### Recorded information
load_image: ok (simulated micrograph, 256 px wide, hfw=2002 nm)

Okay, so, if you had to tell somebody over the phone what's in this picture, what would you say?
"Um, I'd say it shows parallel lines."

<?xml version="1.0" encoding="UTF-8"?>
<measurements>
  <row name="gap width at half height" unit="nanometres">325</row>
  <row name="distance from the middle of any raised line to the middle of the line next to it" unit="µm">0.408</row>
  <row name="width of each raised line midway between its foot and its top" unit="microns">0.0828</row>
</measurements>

### Required action
Each line of the listing must be transcribed precisely as it appears.

### Result
load_image: ok (simulated micrograph, 256 px wide, hfw=2002 nm)

Okay, so, if you had to tell somebody over the phone what's in this picture, what would you say?
"Um, I'd say it shows parallel lines."

<?xml version="1.0" encoding="UTF-8"?>
<measurements>
  <row name="gap width at half height" unit="nanometres">325</row>
  <row name="distance from the middle of any raised line to the middle of the line next to it" unit="µm">0.408</row>
  <row name="width of each raised line midway between its foot and its top" unit="microns">0.0828</row>
</measurements>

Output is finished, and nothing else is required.